Data for review ▸
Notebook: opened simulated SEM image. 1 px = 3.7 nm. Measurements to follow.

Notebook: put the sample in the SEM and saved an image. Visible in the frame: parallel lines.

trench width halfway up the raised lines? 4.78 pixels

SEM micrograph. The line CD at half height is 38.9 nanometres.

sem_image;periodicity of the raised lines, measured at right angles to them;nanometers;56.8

Work order ▸
Transcribe the material exactly as it reads.

Exercise answer ▸
Notebook: opened simulated SEM image. 1 px = 3.7 nm. Measurements to follow.

Notebook: put the sample in the SEM and saved an image. Visible in the frame: parallel lines.

trench width halfway up the raised lines? 4.78 pixels

SEM micrograph. The line CD at half height is 38.9 nanometres.

sem_image;periodicity of the raised lines, measured at right angles to them;nanometers;56.8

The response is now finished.